Segment Open

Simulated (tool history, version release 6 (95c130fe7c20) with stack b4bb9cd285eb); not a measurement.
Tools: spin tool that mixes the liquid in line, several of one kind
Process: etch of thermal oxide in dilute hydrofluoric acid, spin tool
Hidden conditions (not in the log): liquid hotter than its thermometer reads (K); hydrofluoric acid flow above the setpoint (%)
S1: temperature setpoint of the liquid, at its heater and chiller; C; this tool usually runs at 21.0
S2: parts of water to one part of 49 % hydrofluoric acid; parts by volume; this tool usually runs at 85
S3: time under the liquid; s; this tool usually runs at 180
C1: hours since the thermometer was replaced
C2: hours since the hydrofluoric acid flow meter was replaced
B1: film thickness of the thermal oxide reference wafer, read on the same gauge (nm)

Segment Closed

- [ASSIGNMENT]: Copy the material above back out, exactly as written.

- [EXERCISE SOLUTION]:
Simulated (tool history, version release 6 (95c130fe7c20) with stack b4bb9cd285eb); not a measurement.
Tools: spin tool that mixes the liquid in line, several of one kind
Process: etch of thermal oxide in dilute hydrofluoric acid, spin tool
Hidden conditions (not in the log): liquid hotter than its thermometer reads (K); hydrofluoric acid flow above the setpoint (%)
S1: temperature setpoint of the liquid, at its heater and chiller; C; this tool usually runs at 21.0
S2: parts of water to one part of 49 % hydrofluoric acid; parts by volume; this tool usually runs at 85
S3: time under the liquid; s; this tool usually runs at 180
C1: hours since the thermometer was replaced
C2: hours since the hydrofluoric acid flow meter was replaced
B1: film thickness of the thermal oxide reference wafer, read on the same gauge (nm)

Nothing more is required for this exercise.